#### [Work instruction]
Print out the records below with nothing altered.

#### [Dataset entries]
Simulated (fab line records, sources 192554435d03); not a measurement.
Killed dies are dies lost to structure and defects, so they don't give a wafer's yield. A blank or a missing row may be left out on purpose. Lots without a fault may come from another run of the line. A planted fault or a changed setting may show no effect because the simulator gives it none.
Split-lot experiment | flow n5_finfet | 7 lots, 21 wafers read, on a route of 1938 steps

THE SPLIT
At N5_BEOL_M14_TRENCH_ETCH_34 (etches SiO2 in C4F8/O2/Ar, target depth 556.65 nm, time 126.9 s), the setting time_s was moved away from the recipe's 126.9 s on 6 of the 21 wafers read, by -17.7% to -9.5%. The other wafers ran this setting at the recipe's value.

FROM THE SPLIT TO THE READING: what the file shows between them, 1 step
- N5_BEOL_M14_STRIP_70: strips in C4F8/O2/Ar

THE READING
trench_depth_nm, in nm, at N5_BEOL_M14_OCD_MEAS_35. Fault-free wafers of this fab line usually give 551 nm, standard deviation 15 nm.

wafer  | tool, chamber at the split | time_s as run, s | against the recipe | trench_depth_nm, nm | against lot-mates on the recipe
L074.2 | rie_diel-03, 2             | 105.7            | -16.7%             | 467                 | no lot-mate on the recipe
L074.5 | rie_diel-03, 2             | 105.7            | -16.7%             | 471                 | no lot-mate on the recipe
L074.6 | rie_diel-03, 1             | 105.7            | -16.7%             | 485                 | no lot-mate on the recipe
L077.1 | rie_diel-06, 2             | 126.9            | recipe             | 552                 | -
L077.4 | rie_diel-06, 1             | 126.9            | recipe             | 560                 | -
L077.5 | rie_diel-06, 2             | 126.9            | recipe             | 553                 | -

#### [Exercise output]
Simulated (fab line records, sources 192554435d03); not a measurement.
Killed dies are dies lost to structure and defects, so they don't give a wafer's yield. A blank or a missing row may be left out on purpose. Lots without a fault may come from another run of the line. A planted fault or a changed setting may show no effect because the simulator gives it none.
Split-lot experiment | flow n5_finfet | 7 lots, 21 wafers read, on a route of 1938 steps

THE SPLIT
At N5_BEOL_M14_TRENCH_ETCH_34 (etches SiO2 in C4F8/O2/Ar, target depth 556.65 nm, time 126.9 s), the setting time_s was moved away from the recipe's 126.9 s on 6 of the 21 wafers read, by -17.7% to -9.5%. The other wafers ran this setting at the recipe's value.

FROM THE SPLIT TO THE READING: what the file shows between them, 1 step
- N5_BEOL_M14_STRIP_70: strips in C4F8/O2/Ar

THE READING
trench_depth_nm, in nm, at N5_BEOL_M14_OCD_MEAS_35. Fault-free wafers of this fab line usually give 551 nm, standard deviation 15 nm.

wafer  | tool, chamber at the split | time_s as run, s | against the recipe | trench_depth_nm, nm | against lot-mates on the recipe
L074.2 | rie_diel-03, 2             | 105.7            | -16.7%             | 467                 | no lot-mate on the recipe
L074.5 | rie_diel-03, 2             | 105.7            | -16.7%             | 471                 | no lot-mate on the recipe
L074.6 | rie_diel-03, 1             | 105.7            | -16.7%             | 485                 | no lot-mate on the recipe
L077.1 | rie_diel-06, 2             | 126.9            | recipe             | 552                 | -
L077.4 | rie_diel-06, 1             | 126.9            | recipe             | 560                 | -
L077.5 | rie_diel-06, 2             | 126.9            | recipe             | 553                 | -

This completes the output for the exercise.